→ RECORD SET
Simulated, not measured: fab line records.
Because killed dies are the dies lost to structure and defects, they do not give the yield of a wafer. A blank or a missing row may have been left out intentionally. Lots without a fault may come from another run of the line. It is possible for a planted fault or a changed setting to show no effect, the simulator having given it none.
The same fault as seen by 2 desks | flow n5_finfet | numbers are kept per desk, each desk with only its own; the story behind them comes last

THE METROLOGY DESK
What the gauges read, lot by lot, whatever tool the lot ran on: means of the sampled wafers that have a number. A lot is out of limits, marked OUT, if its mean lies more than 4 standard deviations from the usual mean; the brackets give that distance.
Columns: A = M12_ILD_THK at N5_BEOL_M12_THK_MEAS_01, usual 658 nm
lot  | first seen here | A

→ BRIEF
Give the listing again. Leave every word as it stands.

→ TASK RESPONSE
Simulated, not measured: fab line records.
Because killed dies are the dies lost to structure and defects, they do not give the yield of a wafer. A blank or a missing row may have been left out intentionally. Lots without a fault may come from another run of the line. It is possible for a planted fault or a changed setting to show no effect, the simulator having given it none.
The same fault as seen by 2 desks | flow n5_finfet | numbers are kept per desk, each desk with only its own; the story behind them comes last

THE METROLOGY DESK
What the gauges read, lot by lot, whatever tool the lot ran on: means of the sampled wafers that have a number. A lot is out of limits, marked OUT, if its mean lies more than 4 standard deviations from the usual mean; the brackets give that distance.
Columns: A = M12_ILD_THK at N5_BEOL_M12_THK_MEAS_01, usual 658 nm
lot  | first seen here | A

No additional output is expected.